*Activity:* In the records below, begin at the line containing "VIA2_W_THK (nm): 413 411 415" and end at the line containing "measured: day 42 03:46"; quote every line in that span exactly, including both boundary lines, and no others.

*Given entries:*
◇ ◇ ◇ ◇

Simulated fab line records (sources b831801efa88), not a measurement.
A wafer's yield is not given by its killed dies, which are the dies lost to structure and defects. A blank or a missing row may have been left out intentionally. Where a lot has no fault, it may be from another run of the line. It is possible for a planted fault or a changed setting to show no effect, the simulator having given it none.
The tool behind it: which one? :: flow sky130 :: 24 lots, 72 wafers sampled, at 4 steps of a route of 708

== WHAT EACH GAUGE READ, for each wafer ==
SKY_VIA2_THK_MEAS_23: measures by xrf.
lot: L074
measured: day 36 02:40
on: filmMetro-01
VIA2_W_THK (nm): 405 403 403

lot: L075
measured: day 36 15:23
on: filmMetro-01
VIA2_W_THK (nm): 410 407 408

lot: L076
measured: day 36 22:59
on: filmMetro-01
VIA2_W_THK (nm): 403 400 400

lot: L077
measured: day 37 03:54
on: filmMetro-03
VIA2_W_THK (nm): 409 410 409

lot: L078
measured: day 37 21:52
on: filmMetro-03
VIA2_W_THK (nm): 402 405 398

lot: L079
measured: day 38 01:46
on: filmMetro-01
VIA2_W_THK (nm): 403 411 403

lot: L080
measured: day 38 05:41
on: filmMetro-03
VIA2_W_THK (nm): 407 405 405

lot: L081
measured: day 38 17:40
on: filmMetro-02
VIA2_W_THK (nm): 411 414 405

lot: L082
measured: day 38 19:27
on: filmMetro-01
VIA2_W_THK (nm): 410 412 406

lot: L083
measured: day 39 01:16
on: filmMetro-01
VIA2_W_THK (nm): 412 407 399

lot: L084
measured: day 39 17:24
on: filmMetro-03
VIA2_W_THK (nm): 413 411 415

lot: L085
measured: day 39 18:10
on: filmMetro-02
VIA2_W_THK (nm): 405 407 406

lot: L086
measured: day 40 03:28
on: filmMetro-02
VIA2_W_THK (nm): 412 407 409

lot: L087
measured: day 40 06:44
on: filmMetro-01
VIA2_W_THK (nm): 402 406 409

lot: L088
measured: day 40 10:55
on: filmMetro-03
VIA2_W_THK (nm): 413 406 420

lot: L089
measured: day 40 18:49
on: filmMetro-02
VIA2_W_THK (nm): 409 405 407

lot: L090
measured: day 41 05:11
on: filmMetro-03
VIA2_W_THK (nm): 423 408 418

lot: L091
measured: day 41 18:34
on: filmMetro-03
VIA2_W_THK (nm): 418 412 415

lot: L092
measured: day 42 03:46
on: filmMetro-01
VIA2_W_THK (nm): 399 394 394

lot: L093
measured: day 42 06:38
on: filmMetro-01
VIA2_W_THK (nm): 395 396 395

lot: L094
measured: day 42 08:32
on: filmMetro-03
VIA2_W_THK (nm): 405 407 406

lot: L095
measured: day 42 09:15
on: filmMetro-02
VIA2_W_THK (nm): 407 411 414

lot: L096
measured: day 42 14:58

◇ ◇ ◇ ◇

*Expected answer:*
VIA2_W_THK (nm): 413 411 415

lot: L085
measured: day 39 18:10
on: filmMetro-02
VIA2_W_THK (nm): 405 407 406

lot: L086
measured: day 40 03:28
on: filmMetro-02
VIA2_W_THK (nm): 412 407 409

lot: L087
measured: day 40 06:44
on: filmMetro-01
VIA2_W_THK (nm): 402 406 409

lot: L088
measured: day 40 10:55
on: filmMetro-03
VIA2_W_THK (nm): 413 406 420

lot: L089
measured: day 40 18:49
on: filmMetro-02
VIA2_W_THK (nm): 409 405 407

lot: L090
measured: day 41 05:11
on: filmMetro-03
VIA2_W_THK (nm): 423 408 418

lot: L091
measured: day 41 18:34
on: filmMetro-03
VIA2_W_THK (nm): 418 412 415

lot: L092
measured: day 42 03:46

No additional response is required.